▶ [Supplied records]:
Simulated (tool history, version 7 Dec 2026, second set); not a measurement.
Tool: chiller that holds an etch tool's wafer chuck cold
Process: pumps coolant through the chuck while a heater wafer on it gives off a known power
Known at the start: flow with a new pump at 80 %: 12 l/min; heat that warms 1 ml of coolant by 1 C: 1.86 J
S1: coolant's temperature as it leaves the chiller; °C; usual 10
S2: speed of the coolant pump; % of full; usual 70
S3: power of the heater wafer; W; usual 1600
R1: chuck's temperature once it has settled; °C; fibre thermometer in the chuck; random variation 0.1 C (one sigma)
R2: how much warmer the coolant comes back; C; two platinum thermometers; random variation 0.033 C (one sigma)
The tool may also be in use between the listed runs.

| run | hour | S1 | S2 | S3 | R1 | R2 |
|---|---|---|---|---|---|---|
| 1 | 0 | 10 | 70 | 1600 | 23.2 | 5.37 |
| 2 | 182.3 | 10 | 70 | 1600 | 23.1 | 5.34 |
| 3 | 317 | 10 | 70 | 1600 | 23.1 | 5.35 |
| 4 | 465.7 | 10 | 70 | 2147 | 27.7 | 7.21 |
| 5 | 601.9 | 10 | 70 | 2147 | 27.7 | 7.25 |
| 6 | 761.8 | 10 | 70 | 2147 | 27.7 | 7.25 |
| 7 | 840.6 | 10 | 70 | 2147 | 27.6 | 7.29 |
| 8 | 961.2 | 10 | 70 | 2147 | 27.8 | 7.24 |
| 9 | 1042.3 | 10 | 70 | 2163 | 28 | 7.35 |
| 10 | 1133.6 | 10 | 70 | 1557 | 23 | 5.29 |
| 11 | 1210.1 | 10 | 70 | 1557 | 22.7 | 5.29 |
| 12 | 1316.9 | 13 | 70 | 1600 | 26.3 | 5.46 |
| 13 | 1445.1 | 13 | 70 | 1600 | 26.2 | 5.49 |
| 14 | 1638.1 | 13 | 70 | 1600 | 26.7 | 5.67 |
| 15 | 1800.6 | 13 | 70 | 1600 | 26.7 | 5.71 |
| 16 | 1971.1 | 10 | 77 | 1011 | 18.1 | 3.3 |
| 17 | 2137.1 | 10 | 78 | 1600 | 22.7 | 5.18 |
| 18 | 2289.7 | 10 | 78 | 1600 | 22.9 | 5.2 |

▶ [Requirement]:
Nothing but the lines from the beginning of the records through the line with "S1: coolant's temperature" should appear, each printed exactly.

▶ [Response]:
Simulated (tool history, version 7 Dec 2026, second set); not a measurement.
Tool: chiller that holds an etch tool's wafer chuck cold
Process: pumps coolant through the chuck while a heater wafer on it gives off a known power
Known at the start: flow with a new pump at 80 %: 12 l/min; heat that warms 1 ml of coolant by 1 C: 1.86 J
S1: coolant's temperature as it leaves the chiller; °C; usual 10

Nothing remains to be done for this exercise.